» **WORK INSTRUCTION**: Repeat the lines below exactly as written, please, from the line with "1 | OXIDATION" to the line with "16 | CLEAN |", both lines included, and no others.

» **RECORDED DATA**:
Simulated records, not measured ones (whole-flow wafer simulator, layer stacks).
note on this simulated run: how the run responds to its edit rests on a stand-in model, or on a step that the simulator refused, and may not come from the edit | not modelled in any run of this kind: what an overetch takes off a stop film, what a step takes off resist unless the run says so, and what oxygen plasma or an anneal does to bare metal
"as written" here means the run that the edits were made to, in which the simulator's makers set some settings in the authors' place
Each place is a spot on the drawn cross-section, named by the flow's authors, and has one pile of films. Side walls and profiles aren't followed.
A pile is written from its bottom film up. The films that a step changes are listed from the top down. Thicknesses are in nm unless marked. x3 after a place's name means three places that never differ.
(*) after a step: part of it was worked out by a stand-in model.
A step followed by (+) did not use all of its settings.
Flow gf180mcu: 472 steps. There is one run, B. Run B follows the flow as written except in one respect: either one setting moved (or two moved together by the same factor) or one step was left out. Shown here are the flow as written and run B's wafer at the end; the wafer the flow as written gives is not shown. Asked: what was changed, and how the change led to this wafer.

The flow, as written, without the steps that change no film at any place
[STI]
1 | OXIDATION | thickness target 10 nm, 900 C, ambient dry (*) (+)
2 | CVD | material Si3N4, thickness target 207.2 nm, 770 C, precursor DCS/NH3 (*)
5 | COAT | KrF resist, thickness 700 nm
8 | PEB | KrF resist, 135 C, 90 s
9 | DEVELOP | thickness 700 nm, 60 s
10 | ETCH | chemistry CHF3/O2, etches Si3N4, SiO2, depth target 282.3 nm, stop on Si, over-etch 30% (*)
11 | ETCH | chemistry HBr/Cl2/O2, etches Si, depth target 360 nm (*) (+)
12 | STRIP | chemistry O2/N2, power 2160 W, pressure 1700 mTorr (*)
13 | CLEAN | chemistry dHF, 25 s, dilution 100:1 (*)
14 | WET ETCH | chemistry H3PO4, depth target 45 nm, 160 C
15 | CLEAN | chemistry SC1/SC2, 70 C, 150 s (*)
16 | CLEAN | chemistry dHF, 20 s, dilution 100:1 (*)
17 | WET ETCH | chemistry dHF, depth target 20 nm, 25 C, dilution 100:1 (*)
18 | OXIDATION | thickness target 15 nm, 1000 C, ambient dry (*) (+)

» **ANSWER SECTION**:
1 | OXIDATION | thickness target 10 nm, 900 C, ambient dry (*) (+)
2 | CVD | material Si3N4, thickness target 207.2 nm, 770 C, precursor DCS/NH3 (*)
5 | COAT | KrF resist, thickness 700 nm
8 | PEB | KrF resist, 135 C, 90 s
9 | DEVELOP | thickness 700 nm, 60 s
10 | ETCH | chemistry CHF3/O2, etches Si3N4, SiO2, depth target 282.3 nm, stop on Si, over-etch 30% (*)
11 | ETCH | chemistry HBr/Cl2/O2, etches Si, depth target 360 nm (*) (+)
12 | STRIP | chemistry O2/N2, power 2160 W, pressure 1700 mTorr (*)
13 | CLEAN | chemistry dHF, 25 s, dilution 100:1 (*)
14 | WET ETCH | chemistry H3PO4, depth target 45 nm, 160 C
15 | CLEAN | chemistry SC1/SC2, 70 C, 150 s (*)
16 | CLEAN | chemistry dHF, 20 s, dilution 100:1 (*)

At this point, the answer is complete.